- REQUIRED ACTION:
Give again only those lines from the start of the entries through the line holding "Killed dies are", leaving them as they are.

- RECORD EXCERPTS:
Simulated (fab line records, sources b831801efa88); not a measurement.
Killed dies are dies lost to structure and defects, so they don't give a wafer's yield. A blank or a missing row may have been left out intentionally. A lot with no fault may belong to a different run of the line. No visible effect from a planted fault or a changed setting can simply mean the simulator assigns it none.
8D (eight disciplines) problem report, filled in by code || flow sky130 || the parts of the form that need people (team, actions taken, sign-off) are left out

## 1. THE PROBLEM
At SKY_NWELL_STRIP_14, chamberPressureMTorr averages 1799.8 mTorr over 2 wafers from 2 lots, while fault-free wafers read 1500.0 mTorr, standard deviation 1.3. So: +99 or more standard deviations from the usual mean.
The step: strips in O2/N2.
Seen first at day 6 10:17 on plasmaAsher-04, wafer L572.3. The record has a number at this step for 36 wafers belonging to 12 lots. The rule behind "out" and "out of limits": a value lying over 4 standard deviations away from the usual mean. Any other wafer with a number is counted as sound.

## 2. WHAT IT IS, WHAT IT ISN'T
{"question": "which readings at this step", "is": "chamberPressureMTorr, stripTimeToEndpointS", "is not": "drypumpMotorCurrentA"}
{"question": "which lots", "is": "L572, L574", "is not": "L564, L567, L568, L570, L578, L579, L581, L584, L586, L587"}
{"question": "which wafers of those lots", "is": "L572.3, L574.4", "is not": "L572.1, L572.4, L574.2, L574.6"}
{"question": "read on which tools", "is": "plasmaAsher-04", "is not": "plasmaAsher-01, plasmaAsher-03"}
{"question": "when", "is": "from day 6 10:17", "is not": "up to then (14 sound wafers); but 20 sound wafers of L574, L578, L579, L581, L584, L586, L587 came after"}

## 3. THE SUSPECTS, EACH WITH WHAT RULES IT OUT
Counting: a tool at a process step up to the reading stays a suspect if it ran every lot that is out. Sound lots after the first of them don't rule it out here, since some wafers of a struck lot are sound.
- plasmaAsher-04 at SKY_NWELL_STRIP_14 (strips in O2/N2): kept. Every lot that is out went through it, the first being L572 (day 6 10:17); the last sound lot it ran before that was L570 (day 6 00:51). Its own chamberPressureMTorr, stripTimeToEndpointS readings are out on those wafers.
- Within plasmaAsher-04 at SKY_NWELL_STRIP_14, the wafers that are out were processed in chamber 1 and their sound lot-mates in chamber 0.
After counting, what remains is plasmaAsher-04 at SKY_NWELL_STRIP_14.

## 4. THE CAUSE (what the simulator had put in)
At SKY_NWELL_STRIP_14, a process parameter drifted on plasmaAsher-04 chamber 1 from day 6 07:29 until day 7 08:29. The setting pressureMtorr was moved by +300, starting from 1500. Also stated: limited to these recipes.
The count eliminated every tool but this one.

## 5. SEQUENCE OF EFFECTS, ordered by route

- TASK RESPONSE:
Simulated (fab line records, sources b831801efa88); not a measurement.
Killed dies are dies lost to structure and defects, so they don't give a wafer's yield. A blank or a missing row may have been left out intentionally. A lot with no fault may belong to a different run of the line. No visible effect from a planted fault or a changed setting can simply mean the simulator assigns it none.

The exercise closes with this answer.